######

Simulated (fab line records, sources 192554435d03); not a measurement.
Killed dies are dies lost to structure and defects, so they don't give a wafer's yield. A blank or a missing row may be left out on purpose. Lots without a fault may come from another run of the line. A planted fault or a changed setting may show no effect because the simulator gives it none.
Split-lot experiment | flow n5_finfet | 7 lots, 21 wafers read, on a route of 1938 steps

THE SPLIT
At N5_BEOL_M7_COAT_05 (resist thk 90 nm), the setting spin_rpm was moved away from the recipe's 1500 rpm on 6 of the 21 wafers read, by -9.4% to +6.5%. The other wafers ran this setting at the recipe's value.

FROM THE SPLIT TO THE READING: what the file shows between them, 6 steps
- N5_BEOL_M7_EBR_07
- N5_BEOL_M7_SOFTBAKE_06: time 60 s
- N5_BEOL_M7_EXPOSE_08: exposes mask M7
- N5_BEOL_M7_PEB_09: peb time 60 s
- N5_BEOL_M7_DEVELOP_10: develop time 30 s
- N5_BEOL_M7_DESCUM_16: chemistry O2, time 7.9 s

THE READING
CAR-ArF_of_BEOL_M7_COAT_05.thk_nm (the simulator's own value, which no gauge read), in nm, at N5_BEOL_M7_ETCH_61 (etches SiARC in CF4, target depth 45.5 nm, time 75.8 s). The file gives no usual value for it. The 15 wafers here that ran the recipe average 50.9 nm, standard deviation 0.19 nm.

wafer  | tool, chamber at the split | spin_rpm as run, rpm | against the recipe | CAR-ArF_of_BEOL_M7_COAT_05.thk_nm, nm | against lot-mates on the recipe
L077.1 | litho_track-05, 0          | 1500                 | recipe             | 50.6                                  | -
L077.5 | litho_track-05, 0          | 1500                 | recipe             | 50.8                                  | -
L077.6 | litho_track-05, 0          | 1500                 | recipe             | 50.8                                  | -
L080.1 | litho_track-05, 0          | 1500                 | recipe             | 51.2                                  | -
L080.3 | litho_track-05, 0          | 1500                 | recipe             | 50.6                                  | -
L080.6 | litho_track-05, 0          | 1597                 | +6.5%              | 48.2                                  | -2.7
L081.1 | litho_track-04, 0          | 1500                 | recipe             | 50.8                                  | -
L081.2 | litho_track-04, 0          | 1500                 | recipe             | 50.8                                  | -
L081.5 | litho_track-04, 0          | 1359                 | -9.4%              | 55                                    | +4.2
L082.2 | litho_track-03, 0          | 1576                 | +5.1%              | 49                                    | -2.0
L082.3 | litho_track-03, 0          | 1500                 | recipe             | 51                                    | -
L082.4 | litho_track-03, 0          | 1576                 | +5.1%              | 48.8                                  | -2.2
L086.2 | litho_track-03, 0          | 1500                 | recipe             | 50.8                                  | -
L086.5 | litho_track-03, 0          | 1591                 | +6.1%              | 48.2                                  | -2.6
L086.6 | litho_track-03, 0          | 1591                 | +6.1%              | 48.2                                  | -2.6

######

_ACTIVITY_
Return exactly the lines from the beginning of the data above through the one containing "L077.1 | litho_track-05, 0", please. Include both end lines and add nothing else.

_SOLUTION_
Simulated (fab line records, sources 192554435d03); not a measurement.
Killed dies are dies lost to structure and defects, so they don't give a wafer's yield. A blank or a missing row may be left out on purpose. Lots without a fault may come from another run of the line. A planted fault or a changed setting may show no effect because the simulator gives it none.
Split-lot experiment | flow n5_finfet | 7 lots, 21 wafers read, on a route of 1938 steps

THE SPLIT
At N5_BEOL_M7_COAT_05 (resist thk 90 nm), the setting spin_rpm was moved away from the recipe's 1500 rpm on 6 of the 21 wafers read, by -9.4% to +6.5%. The other wafers ran this setting at the recipe's value.

FROM THE SPLIT TO THE READING: what the file shows between them, 6 steps
- N5_BEOL_M7_EBR_07
- N5_BEOL_M7_SOFTBAKE_06: time 60 s
- N5_BEOL_M7_EXPOSE_08: exposes mask M7
- N5_BEOL_M7_PEB_09: peb time 60 s
- N5_BEOL_M7_DEVELOP_10: develop time 30 s
- N5_BEOL_M7_DESCUM_16: chemistry O2, time 7.9 s

THE READING
CAR-ArF_of_BEOL_M7_COAT_05.thk_nm (the simulator's own value, which no gauge read), in nm, at N5_BEOL_M7_ETCH_61 (etches SiARC in CF4, target depth 45.5 nm, time 75.8 s). The file gives no usual value for it. The 15 wafers here that ran the recipe average 50.9 nm, standard deviation 0.19 nm.

wafer  | tool, chamber at the split | spin_rpm as run, rpm | against the recipe | CAR-ArF_of_BEOL_M7_COAT_05.thk_nm, nm | against lot-mates on the recipe
L077.1 | litho_track-05, 0          | 1500                 | recipe             | 50.6                                  | -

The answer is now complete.